Study material:
=== Section Start ===

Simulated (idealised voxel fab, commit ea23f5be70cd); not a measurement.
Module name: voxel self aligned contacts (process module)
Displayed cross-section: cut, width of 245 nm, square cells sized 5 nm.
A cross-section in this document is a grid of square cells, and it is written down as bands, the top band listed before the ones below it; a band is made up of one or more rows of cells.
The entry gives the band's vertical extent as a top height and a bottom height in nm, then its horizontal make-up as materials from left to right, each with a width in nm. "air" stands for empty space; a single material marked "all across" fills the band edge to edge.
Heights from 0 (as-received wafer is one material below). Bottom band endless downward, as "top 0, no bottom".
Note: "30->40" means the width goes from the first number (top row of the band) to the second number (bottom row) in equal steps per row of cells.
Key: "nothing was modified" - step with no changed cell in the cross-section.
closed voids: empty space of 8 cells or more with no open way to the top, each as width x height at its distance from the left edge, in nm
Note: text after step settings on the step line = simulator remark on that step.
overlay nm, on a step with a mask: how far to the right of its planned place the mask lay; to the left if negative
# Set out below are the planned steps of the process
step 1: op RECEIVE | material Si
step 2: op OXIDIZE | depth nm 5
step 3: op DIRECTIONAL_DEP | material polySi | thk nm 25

=== Section End ===

Brief: From the data above, output exactly the lines between the one containing "step 1: op RECEIVE | material Si" and the one containing "step 2: op OXIDIZE | depth nm 5", counting both of them.

Task solution:
step 1: op RECEIVE | material Si
step 2: op OXIDIZE | depth nm 5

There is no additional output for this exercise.